Dataset entries
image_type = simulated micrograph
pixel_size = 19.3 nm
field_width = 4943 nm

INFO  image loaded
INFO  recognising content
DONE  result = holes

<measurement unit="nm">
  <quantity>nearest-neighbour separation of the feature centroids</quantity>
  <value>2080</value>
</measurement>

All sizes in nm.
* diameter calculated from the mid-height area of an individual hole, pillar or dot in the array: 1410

Exercise
Everything from the first line of the records above to the line containing "All sizes in nm.", inclusive, should be repeated exactly; leave out the rest.

Worked solution
image_type = simulated micrograph
pixel_size = 19.3 nm
field_width = 4943 nm

INFO  image loaded
INFO  recognising content
DONE  result = holes

<measurement unit="nm">
  <quantity>nearest-neighbour separation of the feature centroids</quantity>
  <value>2080</value>
</measurement>

All sizes in nm.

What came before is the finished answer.